▸ **Action item**
Write out again, exactly, the lines of the listing below from the first one through the one that contains "Band entry format.", and no other lines.

━━━━
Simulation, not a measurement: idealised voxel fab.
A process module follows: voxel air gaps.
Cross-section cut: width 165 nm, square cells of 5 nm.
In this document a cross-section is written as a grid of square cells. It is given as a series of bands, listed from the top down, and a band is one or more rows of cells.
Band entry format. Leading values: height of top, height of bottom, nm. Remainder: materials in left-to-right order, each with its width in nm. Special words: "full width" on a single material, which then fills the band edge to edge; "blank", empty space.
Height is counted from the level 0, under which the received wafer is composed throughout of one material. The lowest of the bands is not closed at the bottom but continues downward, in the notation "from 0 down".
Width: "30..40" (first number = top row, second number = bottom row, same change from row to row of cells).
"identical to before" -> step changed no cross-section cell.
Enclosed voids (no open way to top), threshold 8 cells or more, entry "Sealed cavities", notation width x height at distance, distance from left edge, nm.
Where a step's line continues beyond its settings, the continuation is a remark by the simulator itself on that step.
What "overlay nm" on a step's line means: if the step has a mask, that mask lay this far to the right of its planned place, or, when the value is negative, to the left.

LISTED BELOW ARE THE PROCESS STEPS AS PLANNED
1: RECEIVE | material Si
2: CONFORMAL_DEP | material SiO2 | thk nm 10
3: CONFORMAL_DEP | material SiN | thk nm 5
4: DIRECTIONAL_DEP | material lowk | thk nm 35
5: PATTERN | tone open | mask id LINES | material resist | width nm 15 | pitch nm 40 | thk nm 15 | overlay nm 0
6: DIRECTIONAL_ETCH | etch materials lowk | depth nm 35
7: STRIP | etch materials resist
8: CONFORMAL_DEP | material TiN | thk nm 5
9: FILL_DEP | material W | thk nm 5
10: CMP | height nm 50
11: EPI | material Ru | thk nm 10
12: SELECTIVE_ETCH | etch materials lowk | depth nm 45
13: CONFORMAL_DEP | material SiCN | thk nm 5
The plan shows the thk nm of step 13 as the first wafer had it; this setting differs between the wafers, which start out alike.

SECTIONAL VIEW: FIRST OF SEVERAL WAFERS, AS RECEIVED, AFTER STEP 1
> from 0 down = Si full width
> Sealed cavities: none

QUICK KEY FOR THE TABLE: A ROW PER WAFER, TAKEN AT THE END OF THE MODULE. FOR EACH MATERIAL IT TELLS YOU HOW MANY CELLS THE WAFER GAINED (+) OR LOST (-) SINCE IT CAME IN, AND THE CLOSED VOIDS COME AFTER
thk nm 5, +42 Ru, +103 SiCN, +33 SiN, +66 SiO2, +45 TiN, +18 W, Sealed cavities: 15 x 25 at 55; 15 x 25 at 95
━━━━

▸ **Task solution**
Simulation, not a measurement: idealised voxel fab.
A process module follows: voxel air gaps.
Cross-section cut: width 165 nm, square cells of 5 nm.
In this document a cross-section is written as a grid of square cells. It is given as a series of bands, listed from the top down, and a band is one or more rows of cells.
Band entry format. Leading values: height of top, height of bottom, nm. Remainder: materials in left-to-right order, each with its width in nm. Special words: "full width" on a single material, which then fills the band edge to edge; "blank", empty space.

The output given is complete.